= Beginning of Section =
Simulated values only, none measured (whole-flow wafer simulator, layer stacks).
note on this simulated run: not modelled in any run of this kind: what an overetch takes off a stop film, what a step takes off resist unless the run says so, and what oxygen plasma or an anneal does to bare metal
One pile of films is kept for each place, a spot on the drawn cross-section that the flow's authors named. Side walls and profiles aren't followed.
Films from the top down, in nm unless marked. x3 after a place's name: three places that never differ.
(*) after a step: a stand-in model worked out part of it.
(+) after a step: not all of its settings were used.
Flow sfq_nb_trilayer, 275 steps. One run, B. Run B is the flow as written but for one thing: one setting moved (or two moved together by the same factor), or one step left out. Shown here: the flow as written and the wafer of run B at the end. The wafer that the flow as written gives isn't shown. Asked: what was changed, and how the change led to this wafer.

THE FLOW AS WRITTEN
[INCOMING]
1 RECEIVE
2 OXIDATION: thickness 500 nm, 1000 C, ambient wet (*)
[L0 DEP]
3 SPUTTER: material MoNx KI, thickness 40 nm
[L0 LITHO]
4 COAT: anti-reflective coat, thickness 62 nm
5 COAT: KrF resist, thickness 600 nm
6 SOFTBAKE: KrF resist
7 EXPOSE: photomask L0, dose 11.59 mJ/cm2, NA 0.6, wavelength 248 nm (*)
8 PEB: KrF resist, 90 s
= End of Section =

• **Task item**
Copy the material above word for word, taking the first line, the line containing "note on this", and every line between them, and nothing else.

• **Written response**
Simulated values only, none measured (whole-flow wafer simulator, layer stacks).
note on this simulated run: not modelled in any run of this kind: what an overetch takes off a stop film, what a step takes off resist unless the run says so, and what oxygen plasma or an anneal does to bare metal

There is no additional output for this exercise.